> ACTION ITEM
All of the data must be returned exactly as given.

☆ ☆ ☆ ☆

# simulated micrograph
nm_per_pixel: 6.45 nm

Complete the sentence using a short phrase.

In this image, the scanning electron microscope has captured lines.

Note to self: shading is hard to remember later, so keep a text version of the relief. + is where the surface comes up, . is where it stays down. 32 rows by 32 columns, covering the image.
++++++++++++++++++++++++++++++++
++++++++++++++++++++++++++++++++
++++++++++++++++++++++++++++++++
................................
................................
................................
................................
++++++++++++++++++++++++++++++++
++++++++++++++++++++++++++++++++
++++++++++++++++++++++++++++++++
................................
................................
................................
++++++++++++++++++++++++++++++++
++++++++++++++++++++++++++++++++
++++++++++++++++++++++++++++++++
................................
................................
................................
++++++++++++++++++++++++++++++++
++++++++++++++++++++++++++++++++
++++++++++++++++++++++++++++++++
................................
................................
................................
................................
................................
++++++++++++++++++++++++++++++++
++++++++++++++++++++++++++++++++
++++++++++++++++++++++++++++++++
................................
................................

☆ ☆ ☆ ☆

> TASK ANSWER
# simulated micrograph
nm_per_pixel: 6.45 nm

Complete the sentence using a short phrase.

In this image, the scanning electron microscope has captured lines.

Note to self: shading is hard to remember later, so keep a text version of the relief. + is where the surface comes up, . is where it stays down. 32 rows by 32 columns, covering the image.
++++++++++++++++++++++++++++++++
++++++++++++++++++++++++++++++++
++++++++++++++++++++++++++++++++
................................
................................
................................
................................
++++++++++++++++++++++++++++++++
++++++++++++++++++++++++++++++++
++++++++++++++++++++++++++++++++
................................
................................
................................
++++++++++++++++++++++++++++++++
++++++++++++++++++++++++++++++++
++++++++++++++++++++++++++++++++
................................
................................
................................
++++++++++++++++++++++++++++++++
++++++++++++++++++++++++++++++++
++++++++++++++++++++++++++++++++
................................
................................
................................
................................
................................
++++++++++++++++++++++++++++++++
++++++++++++++++++++++++++++++++
++++++++++++++++++++++++++++++++
................................
................................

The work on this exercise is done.